### ASSIGNED TASK
Please reproduce the whole listing without altering anything.

━━ EXERCISE DATA

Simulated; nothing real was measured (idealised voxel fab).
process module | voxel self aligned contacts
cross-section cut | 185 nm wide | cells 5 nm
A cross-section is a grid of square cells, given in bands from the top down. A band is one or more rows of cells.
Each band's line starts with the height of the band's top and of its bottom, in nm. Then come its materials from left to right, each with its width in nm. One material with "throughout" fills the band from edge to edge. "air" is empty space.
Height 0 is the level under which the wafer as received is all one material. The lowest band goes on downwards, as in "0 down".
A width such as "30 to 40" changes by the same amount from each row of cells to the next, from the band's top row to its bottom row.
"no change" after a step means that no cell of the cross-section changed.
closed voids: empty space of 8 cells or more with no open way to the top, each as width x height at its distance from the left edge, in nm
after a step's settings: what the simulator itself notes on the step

━━━━

### EXPECTED ANSWER
Simulated; nothing real was measured (idealised voxel fab).
process module | voxel self aligned contacts
cross-section cut | 185 nm wide | cells 5 nm
A cross-section is a grid of square cells, given in bands from the top down. A band is one or more rows of cells.
Each band's line starts with the height of the band's top and of its bottom, in nm. Then come its materials from left to right, each with its width in nm. One material with "throughout" fills the band from edge to edge. "air" is empty space.
Height 0 is the level under which the wafer as received is all one material. The lowest band goes on downwards, as in "0 down".
A width such as "30 to 40" changes by the same amount from each row of cells to the next, from the band's top row to its bottom row.
"no change" after a step means that no cell of the cross-section changed.
closed voids: empty space of 8 cells or more with no open way to the top, each as width x height at its distance from the left edge, in nm
after a step's settings: what the simulator itself notes on the step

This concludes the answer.